Find "Tool kind: closed" and "(one standard deviation)" in the records below. Copy the lines holding them and every line between, exactly, and no others.

※

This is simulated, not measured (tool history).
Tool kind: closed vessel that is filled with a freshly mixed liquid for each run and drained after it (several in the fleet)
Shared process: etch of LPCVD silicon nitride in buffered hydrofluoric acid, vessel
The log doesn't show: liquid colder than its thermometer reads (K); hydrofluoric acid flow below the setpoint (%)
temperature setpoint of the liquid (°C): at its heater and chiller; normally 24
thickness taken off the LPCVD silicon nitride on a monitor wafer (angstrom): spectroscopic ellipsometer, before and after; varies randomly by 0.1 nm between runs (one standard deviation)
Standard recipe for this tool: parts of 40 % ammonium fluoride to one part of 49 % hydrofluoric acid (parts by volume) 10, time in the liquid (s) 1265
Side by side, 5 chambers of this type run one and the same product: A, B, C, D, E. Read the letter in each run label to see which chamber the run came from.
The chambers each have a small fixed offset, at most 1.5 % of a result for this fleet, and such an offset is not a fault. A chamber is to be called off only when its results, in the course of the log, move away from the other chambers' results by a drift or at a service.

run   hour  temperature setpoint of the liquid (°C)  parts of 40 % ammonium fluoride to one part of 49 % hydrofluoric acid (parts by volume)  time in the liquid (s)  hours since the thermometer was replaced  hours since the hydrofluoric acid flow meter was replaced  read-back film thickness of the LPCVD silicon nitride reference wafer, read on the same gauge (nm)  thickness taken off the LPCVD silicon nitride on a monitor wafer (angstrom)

※

● **Response**:
Tool kind: closed vessel that is filled with a freshly mixed liquid for each run and drained after it (several in the fleet)
Shared process: etch of LPCVD silicon nitride in buffered hydrofluoric acid, vessel
The log doesn't show: liquid colder than its thermometer reads (K); hydrofluoric acid flow below the setpoint (%)
temperature setpoint of the liquid (°C): at its heater and chiller; normally 24
thickness taken off the LPCVD silicon nitride on a monitor wafer (angstrom): spectroscopic ellipsometer, before and after; varies randomly by 0.1 nm between runs (one standard deviation)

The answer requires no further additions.